- - - -
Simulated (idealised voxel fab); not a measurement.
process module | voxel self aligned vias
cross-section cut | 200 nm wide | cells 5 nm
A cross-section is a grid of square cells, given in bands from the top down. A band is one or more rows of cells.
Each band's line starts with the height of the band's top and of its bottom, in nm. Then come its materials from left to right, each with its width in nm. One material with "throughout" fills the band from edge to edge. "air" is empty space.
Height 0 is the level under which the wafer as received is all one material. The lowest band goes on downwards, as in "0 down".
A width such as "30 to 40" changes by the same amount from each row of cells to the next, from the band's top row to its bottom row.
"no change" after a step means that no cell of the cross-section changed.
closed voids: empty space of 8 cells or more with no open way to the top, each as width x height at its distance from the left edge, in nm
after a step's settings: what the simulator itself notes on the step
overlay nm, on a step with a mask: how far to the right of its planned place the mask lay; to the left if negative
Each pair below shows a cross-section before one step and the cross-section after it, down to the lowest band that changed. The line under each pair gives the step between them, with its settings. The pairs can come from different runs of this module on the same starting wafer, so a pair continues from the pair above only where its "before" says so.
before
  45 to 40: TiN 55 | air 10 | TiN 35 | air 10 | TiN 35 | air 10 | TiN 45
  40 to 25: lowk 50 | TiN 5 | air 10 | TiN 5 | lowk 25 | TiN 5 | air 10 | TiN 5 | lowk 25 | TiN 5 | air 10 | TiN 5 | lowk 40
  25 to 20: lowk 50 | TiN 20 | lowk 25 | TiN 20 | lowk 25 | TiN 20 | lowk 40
- - - -

* _Assigned task_
Repeat the material in full, exactly as written.

* _Exercise result_
Simulated (idealised voxel fab); not a measurement.
process module | voxel self aligned vias
cross-section cut | 200 nm wide | cells 5 nm
A cross-section is a grid of square cells, given in bands from the top down. A band is one or more rows of cells.
Each band's line starts with the height of the band's top and of its bottom, in nm. Then come its materials from left to right, each with its width in nm. One material with "throughout" fills the band from edge to edge. "air" is empty space.
Height 0 is the level under which the wafer as received is all one material. The lowest band goes on downwards, as in "0 down".
A width such as "30 to 40" changes by the same amount from each row of cells to the next, from the band's top row to its bottom row.
"no change" after a step means that no cell of the cross-section changed.
closed voids: empty space of 8 cells or more with no open way to the top, each as width x height at its distance from the left edge, in nm
after a step's settings: what the simulator itself notes on the step
overlay nm, on a step with a mask: how far to the right of its planned place the mask lay; to the left if negative
Each pair below shows a cross-section before one step and the cross-section after it, down to the lowest band that changed. The line under each pair gives the step between them, with its settings. The pairs can come from different runs of this module on the same starting wafer, so a pair continues from the pair above only where its "before" says so.
before
  45 to 40: TiN 55 | air 10 | TiN 35 | air 10 | TiN 35 | air 10 | TiN 45
  40 to 25: lowk 50 | TiN 5 | air 10 | TiN 5 | lowk 25 | TiN 5 | air 10 | TiN 5 | lowk 25 | TiN 5 | air 10 | TiN 5 | lowk 40
  25 to 20: lowk 50 | TiN 20 | lowk 25 | TiN 20 | lowk 25 | TiN 20 | lowk 40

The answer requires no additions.